> Activity:
Output the entries below exactly, from the first line to the line holding "Printed - .... surface is low", both included.

> Recorded information:
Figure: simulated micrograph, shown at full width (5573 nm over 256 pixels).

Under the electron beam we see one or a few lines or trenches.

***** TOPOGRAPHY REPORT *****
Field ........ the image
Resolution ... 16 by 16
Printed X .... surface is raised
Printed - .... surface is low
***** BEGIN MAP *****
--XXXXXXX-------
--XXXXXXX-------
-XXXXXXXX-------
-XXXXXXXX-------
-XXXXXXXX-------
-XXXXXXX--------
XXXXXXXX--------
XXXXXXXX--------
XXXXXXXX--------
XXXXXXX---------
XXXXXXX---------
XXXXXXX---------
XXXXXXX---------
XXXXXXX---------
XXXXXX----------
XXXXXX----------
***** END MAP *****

> Exercise answer:
Figure: simulated micrograph, shown at full width (5573 nm over 256 pixels).

Under the electron beam we see one or a few lines or trenches.

***** TOPOGRAPHY REPORT *****
Field ........ the image
Resolution ... 16 by 16
Printed X .... surface is raised
Printed - .... surface is low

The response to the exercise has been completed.